Task item:
Up to and including the line that contains "235 nm wide, 5", return every line from the start of the data, unchanged.

Given records:
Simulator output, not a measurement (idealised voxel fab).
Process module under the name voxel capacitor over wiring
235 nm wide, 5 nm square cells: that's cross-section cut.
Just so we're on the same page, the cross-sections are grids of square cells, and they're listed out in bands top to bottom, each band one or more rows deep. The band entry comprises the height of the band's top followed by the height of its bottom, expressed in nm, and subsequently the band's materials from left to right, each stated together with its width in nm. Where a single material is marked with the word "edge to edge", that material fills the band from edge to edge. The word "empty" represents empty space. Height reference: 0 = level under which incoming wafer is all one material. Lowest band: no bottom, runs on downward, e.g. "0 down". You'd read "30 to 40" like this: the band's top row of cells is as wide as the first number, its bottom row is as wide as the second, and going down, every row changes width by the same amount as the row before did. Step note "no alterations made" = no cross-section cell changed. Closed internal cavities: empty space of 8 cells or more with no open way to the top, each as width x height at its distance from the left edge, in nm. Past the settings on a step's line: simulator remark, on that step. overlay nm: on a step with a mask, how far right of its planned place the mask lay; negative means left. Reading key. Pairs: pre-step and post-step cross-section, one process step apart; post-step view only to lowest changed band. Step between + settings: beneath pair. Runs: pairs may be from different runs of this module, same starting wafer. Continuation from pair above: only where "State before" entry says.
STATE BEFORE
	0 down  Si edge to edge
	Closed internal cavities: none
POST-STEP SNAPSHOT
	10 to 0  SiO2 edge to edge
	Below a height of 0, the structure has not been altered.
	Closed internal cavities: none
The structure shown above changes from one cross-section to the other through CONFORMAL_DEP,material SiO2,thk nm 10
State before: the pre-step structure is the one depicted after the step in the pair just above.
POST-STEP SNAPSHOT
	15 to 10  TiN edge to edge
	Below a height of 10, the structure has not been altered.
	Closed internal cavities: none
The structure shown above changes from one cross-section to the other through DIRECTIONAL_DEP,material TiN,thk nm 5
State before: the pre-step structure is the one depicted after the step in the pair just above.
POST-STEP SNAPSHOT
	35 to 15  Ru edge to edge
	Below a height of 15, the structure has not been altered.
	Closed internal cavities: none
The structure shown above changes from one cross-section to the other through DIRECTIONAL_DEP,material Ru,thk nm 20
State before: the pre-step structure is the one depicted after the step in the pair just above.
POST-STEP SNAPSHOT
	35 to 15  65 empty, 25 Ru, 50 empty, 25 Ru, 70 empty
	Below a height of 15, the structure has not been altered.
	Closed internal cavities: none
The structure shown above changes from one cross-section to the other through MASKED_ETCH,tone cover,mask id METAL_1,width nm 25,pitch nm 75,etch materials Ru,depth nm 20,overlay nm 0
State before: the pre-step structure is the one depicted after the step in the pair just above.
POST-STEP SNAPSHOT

Answer area:
Simulator output, not a measurement (idealised voxel fab).
Process module under the name voxel capacitor over wiring
235 nm wide, 5 nm square cells: that's cross-section cut.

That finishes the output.